Can you quote, word for word, every line from the first line of the records below through the line containing "A sampling plan", and nothing else?

———

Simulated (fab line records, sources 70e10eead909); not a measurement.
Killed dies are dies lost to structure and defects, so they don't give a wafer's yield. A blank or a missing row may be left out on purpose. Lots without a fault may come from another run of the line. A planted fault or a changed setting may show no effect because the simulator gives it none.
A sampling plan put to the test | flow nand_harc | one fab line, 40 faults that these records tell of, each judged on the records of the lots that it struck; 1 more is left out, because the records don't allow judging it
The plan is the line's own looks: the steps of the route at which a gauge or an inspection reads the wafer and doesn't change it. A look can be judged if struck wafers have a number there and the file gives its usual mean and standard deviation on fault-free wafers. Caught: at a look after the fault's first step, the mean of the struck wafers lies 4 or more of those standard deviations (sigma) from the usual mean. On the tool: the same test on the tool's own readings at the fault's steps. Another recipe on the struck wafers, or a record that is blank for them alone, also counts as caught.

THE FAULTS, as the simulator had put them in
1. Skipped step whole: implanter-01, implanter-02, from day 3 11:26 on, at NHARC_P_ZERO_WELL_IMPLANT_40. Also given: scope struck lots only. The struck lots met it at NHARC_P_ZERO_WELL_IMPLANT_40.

———

→ Task response:
Simulated (fab line records, sources 70e10eead909); not a measurement.
Killed dies are dies lost to structure and defects, so they don't give a wafer's yield. A blank or a missing row may be left out on purpose. Lots without a fault may come from another run of the line. A planted fault or a changed setting may show no effect because the simulator gives it none.
A sampling plan put to the test | flow nand_harc | one fab line, 40 faults that these records tell of, each judged on the records of the lots that it struck; 1 more is left out, because the records don't allow judging it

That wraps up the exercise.